| Activity |
Output the listing in full. Every line stays exactly as it is.

*** Opening of Entries shown ***

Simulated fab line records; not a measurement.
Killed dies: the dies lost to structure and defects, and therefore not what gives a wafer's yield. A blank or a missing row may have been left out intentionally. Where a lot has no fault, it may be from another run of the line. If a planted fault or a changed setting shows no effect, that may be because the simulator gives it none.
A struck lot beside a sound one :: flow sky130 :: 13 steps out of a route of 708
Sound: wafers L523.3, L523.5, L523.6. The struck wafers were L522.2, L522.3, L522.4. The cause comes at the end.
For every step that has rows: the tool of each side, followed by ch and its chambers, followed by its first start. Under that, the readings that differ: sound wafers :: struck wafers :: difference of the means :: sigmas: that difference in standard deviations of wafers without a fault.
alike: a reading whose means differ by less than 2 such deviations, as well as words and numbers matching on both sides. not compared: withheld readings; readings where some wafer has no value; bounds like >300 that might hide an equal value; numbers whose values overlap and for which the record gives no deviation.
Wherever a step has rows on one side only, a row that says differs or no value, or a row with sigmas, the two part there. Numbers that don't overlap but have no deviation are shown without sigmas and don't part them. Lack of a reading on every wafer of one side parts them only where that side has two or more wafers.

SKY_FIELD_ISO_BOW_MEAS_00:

*** Close of Entries shown ***

| Your response |
Simulated fab line records; not a measurement.
Killed dies: the dies lost to structure and defects, and therefore not what gives a wafer's yield. A blank or a missing row may have been left out intentionally. Where a lot has no fault, it may be from another run of the line. If a planted fault or a changed setting shows no effect, that may be because the simulator gives it none.
A struck lot beside a sound one :: flow sky130 :: 13 steps out of a route of 708
Sound: wafers L523.3, L523.5, L523.6. The struck wafers were L522.2, L522.3, L522.4. The cause comes at the end.
For every step that has rows: the tool of each side, followed by ch and its chambers, followed by its first start. Under that, the readings that differ: sound wafers :: struck wafers :: difference of the means :: sigmas: that difference in standard deviations of wafers without a fault.
alike: a reading whose means differ by less than 2 such deviations, as well as words and numbers matching on both sides. not compared: withheld readings; readings where some wafer has no value; bounds like >300 that might hide an equal value; numbers whose values overlap and for which the record gives no deviation.
Wherever a step has rows on one side only, a row that says differs or no value, or a row with sigmas, the two part there. Numbers that don't overlap but have no deviation are shown without sigmas and don't part them. Lack of a reading on every wafer of one side parts them only where that side has two or more wafers.

SKY_FIELD_ISO_BOW_MEAS_00:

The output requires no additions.